# Provided material:
————
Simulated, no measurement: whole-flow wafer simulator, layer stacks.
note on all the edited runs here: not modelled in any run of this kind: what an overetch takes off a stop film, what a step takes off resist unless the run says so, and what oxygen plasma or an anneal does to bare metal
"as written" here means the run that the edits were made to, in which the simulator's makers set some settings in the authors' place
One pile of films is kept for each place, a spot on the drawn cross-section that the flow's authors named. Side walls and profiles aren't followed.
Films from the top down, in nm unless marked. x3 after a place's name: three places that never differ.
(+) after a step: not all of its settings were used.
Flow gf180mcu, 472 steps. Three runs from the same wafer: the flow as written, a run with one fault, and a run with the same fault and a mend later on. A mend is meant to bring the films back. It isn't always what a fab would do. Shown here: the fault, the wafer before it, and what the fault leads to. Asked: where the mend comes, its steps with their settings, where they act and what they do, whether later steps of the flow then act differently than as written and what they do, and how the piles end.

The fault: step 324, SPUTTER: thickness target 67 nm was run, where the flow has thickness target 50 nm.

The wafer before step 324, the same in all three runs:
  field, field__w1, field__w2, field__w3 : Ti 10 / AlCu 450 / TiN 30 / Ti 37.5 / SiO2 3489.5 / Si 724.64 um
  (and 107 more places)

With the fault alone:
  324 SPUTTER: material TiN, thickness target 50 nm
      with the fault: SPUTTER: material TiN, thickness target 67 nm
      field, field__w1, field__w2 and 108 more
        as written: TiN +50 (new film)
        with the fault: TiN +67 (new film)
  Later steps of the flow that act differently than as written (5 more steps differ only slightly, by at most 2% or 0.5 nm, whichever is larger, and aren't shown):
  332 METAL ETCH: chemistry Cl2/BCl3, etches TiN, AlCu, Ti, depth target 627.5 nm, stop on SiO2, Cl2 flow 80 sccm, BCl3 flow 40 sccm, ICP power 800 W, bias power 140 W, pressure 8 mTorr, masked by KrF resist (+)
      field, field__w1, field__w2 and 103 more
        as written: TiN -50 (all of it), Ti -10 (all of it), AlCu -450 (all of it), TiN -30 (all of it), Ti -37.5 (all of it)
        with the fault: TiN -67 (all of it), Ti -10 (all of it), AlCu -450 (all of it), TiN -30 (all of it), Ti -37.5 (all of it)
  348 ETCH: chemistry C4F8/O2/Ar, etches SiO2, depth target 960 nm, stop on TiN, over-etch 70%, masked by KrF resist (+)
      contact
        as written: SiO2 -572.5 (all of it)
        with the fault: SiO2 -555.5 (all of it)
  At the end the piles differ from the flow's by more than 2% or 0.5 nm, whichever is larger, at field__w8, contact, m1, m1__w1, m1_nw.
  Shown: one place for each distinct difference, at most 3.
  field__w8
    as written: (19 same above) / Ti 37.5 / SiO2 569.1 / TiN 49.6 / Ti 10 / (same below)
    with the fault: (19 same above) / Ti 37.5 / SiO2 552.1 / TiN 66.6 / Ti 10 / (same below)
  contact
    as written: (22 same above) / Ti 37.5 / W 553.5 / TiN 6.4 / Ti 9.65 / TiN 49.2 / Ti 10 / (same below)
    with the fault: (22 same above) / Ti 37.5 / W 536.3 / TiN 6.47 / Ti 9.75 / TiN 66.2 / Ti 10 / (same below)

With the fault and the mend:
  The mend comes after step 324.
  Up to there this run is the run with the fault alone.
————

Transcribe the records above exactly, beginning at the line that contains "One pile of" and ending with the line that contains "Flow gf180mcu, 472", both included, and nothing else.

One pile of films is kept for each place, a spot on the drawn cross-section that the flow's authors named. Side walls and profiles aren't followed.
Films from the top down, in nm unless marked. x3 after a place's name: three places that never differ.
(+) after a step: not all of its settings were used.
Flow gf180mcu, 472 steps. Three runs from the same wafer: the flow as written, a run with one fault, and a run with the same fault and a mend later on. A mend is meant to bring the films back. It isn't always what a fab would do. Shown here: the fault, the wafer before it, and what the fault leads to. Asked: where the mend comes, its steps with their settings, where they act and what they do, whether later steps of the flow then act differently than as written and what they do, and how the piles end.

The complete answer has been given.